* _REQUIREMENT_
The full listing should be duplicated word for word.

☆ ☆ ☆ ☆

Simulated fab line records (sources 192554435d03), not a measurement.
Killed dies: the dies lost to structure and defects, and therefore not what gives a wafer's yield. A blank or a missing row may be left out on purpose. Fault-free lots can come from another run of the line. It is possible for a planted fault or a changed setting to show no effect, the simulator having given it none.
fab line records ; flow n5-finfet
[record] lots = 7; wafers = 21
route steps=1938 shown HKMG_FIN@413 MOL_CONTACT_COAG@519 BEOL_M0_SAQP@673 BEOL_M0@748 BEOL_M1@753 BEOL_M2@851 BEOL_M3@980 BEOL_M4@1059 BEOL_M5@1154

☆ ☆ ☆ ☆

* _EXERCISE ANSWER_
Simulated fab line records (sources 192554435d03), not a measurement.
Killed dies: the dies lost to structure and defects, and therefore not what gives a wafer's yield. A blank or a missing row may be left out on purpose. Fault-free lots can come from another run of the line. It is possible for a planted fault or a changed setting to show no effect, the simulator having given it none.
fab line records ; flow n5-finfet
[record] lots = 7; wafers = 21
route steps=1938 shown HKMG_FIN@413 MOL_CONTACT_COAG@519 BEOL_M0_SAQP@673 BEOL_M0@748 BEOL_M1@753 BEOL_M2@851 BEOL_M3@980 BEOL_M4@1059 BEOL_M5@1154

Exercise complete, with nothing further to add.